ACTIVITY ->
The answer should be an exact repeat of the stretch of material below from the line containing "3. SUSPECTS, AND WHAT RULES EACH OUT" through the line containing "Counting: a tool".

GIVEN INFORMATION ->
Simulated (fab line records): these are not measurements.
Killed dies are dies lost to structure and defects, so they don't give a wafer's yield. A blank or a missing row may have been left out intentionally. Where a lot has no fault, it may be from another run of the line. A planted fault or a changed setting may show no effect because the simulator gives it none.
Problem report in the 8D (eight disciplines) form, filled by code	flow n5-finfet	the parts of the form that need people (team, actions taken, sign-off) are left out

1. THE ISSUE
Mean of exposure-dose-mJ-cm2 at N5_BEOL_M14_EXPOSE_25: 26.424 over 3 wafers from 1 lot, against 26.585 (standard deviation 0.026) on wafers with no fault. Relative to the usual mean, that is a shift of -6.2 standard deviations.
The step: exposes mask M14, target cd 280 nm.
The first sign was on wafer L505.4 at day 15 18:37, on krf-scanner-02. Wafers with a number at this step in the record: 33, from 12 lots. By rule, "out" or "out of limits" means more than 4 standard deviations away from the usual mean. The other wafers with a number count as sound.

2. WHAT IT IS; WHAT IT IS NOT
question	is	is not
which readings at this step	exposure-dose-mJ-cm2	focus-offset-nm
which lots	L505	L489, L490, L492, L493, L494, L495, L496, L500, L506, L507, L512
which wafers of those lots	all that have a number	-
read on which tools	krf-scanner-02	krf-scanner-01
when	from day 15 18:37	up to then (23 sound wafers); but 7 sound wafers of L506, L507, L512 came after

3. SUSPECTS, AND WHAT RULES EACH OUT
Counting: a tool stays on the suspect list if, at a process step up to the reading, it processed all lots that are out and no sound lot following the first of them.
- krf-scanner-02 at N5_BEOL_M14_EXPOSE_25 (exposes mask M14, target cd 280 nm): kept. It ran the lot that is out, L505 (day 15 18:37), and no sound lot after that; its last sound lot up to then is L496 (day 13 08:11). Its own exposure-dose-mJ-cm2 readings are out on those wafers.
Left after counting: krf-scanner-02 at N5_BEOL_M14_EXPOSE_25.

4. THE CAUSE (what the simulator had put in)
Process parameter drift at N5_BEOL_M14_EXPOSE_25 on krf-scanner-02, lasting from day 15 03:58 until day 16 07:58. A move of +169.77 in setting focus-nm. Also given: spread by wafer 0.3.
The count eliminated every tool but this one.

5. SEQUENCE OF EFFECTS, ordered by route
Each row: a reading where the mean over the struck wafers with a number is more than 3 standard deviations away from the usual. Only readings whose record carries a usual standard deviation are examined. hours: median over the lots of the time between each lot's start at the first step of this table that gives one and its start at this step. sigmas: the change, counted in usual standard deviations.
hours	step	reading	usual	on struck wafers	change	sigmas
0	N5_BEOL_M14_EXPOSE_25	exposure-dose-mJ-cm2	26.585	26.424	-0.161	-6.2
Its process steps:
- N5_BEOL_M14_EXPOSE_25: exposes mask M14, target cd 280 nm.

REPLY ->
3. SUSPECTS, AND WHAT RULES EACH OUT
Counting: a tool stays on the suspect list if, at a process step up to the reading, it processed all lots that are out and no sound lot following the first of them.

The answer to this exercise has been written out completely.